» **ASSIGNED TASK**
Write out the whole listing below so that every line matches exactly.

» **DATA FOR REVIEW**
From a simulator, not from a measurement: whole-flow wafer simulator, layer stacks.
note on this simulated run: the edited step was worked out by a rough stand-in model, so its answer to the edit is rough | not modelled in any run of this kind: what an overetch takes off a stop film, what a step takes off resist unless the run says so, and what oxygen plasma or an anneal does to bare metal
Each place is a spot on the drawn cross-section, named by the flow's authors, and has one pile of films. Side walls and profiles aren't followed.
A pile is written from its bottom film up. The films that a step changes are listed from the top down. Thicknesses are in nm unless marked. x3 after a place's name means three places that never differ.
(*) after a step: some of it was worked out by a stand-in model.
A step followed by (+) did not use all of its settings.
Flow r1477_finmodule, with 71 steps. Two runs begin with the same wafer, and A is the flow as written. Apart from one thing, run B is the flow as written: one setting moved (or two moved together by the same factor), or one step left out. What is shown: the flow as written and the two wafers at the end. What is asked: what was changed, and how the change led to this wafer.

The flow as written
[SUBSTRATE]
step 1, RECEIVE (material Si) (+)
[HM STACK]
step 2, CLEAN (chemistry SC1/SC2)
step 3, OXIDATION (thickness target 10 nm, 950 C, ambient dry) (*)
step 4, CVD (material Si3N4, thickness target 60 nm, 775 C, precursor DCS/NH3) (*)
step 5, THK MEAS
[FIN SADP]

» **ANSWER AREA**
From a simulator, not from a measurement: whole-flow wafer simulator, layer stacks.
note on this simulated run: the edited step was worked out by a rough stand-in model, so its answer to the edit is rough | not modelled in any run of this kind: what an overetch takes off a stop film, what a step takes off resist unless the run says so, and what oxygen plasma or an anneal does to bare metal
Each place is a spot on the drawn cross-section, named by the flow's authors, and has one pile of films. Side walls and profiles aren't followed.
A pile is written from its bottom film up. The films that a step changes are listed from the top down. Thicknesses are in nm unless marked. x3 after a place's name means three places that never differ.
(*) after a step: some of it was worked out by a stand-in model.
A step followed by (+) did not use all of its settings.
Flow r1477_finmodule, with 71 steps. Two runs begin with the same wafer, and A is the flow as written. Apart from one thing, run B is the flow as written: one setting moved (or two moved together by the same factor), or one step left out. What is shown: the flow as written and the two wafers at the end. What is asked: what was changed, and how the change led to this wafer.

The flow as written
[SUBSTRATE]
step 1, RECEIVE (material Si) (+)
[HM STACK]
step 2, CLEAN (chemistry SC1/SC2)
step 3, OXIDATION (thickness target 10 nm, 950 C, ambient dry) (*)
step 4, CVD (material Si3N4, thickness target 60 nm, 775 C, precursor DCS/NH3) (*)
step 5, THK MEAS
[FIN SADP]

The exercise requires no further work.